● Supplied entries:
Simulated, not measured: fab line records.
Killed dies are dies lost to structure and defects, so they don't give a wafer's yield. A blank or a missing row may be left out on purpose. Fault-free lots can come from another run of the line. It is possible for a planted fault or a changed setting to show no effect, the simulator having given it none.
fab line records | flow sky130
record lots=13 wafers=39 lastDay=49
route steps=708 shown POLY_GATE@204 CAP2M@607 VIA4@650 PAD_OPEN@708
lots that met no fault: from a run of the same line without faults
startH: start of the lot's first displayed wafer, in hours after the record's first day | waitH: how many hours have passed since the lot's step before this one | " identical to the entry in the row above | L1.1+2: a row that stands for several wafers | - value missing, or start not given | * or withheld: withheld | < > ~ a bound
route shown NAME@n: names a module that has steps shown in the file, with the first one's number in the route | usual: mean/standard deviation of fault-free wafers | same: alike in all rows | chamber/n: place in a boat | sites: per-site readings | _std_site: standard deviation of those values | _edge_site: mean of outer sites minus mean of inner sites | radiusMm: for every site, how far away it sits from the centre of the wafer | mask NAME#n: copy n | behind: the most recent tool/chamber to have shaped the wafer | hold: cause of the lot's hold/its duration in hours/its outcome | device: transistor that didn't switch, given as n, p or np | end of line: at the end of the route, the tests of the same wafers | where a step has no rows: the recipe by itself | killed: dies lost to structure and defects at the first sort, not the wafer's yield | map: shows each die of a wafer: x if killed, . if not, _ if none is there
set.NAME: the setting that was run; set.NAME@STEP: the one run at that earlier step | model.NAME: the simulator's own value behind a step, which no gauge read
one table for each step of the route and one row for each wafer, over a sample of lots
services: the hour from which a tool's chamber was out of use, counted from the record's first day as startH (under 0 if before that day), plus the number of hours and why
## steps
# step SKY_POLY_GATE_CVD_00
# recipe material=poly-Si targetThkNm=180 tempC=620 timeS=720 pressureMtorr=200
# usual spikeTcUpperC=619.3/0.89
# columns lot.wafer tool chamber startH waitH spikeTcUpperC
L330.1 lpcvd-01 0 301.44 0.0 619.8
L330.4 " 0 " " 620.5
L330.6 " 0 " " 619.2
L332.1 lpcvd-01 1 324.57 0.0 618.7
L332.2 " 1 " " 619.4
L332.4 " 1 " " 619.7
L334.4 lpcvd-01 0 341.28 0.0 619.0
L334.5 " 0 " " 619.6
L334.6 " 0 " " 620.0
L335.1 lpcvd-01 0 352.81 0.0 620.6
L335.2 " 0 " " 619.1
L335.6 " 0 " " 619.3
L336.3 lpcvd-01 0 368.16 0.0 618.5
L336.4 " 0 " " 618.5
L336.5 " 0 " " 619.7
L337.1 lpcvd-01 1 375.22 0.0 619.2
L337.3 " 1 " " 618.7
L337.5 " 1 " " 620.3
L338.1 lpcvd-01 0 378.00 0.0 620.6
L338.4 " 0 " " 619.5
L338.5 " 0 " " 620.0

● Assignment:
Only the lines above starting at the line that holds "Killed dies are" and ending at the line that holds "route steps=708 shown" are to be repeated, exactly and in full.

● Response:
Killed dies are dies lost to structure and defects, so they don't give a wafer's yield. A blank or a missing row may be left out on purpose. Fault-free lots can come from another run of the line. It is possible for a planted fault or a changed setting to show no effect, the simulator having given it none.
fab line records | flow sky130
record lots=13 wafers=39 lastDay=49
route steps=708 shown POLY_GATE@204 CAP2M@607 VIA4@650 PAD_OPEN@708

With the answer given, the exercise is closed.